= ASSIGNMENT =
Provide an exact repetition of every entry, with no word altered.

+++++

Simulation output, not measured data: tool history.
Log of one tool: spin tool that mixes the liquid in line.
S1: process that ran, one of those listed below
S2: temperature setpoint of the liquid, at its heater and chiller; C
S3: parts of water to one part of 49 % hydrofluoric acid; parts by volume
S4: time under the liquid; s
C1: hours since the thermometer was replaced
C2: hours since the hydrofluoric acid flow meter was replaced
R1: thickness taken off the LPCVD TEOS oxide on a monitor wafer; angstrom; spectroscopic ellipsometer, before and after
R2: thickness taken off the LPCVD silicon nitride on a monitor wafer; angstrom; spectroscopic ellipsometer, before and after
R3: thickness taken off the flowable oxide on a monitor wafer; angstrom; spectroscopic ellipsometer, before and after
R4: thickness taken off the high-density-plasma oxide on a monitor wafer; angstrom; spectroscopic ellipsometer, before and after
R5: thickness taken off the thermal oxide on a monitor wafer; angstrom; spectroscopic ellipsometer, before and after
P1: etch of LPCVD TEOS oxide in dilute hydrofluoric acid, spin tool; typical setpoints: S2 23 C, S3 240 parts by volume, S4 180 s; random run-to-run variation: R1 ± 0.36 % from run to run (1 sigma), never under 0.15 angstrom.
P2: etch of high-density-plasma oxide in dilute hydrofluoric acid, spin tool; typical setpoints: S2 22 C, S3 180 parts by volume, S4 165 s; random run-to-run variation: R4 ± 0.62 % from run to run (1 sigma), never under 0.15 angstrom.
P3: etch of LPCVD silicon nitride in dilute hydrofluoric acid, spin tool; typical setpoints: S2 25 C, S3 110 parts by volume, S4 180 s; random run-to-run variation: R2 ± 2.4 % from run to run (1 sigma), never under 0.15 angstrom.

+++++

= WRITTEN REPLY =
Simulation output, not measured data: tool history.
Log of one tool: spin tool that mixes the liquid in line.
S1: process that ran, one of those listed below
S2: temperature setpoint of the liquid, at its heater and chiller; C
S3: parts of water to one part of 49 % hydrofluoric acid; parts by volume
S4: time under the liquid; s
C1: hours since the thermometer was replaced
C2: hours since the hydrofluoric acid flow meter was replaced
R1: thickness taken off the LPCVD TEOS oxide on a monitor wafer; angstrom; spectroscopic ellipsometer, before and after
R2: thickness taken off the LPCVD silicon nitride on a monitor wafer; angstrom; spectroscopic ellipsometer, before and after
R3: thickness taken off the flowable oxide on a monitor wafer; angstrom; spectroscopic ellipsometer, before and after
R4: thickness taken off the high-density-plasma oxide on a monitor wafer; angstrom; spectroscopic ellipsometer, before and after
R5: thickness taken off the thermal oxide on a monitor wafer; angstrom; spectroscopic ellipsometer, before and after
P1: etch of LPCVD TEOS oxide in dilute hydrofluoric acid, spin tool; typical setpoints: S2 23 C, S3 240 parts by volume, S4 180 s; random run-to-run variation: R1 ± 0.36 % from run to run (1 sigma), never under 0.15 angstrom.
P2: etch of high-density-plasma oxide in dilute hydrofluoric acid, spin tool; typical setpoints: S2 22 C, S3 180 parts by volume, S4 165 s; random run-to-run variation: R4 ± 0.62 % from run to run (1 sigma), never under 0.15 angstrom.
P3: etch of LPCVD silicon nitride in dilute hydrofluoric acid, spin tool; typical setpoints: S2 25 C, S3 110 parts by volume, S4 180 s; random run-to-run variation: R2 ± 2.4 % from run to run (1 sigma), never under 0.15 angstrom.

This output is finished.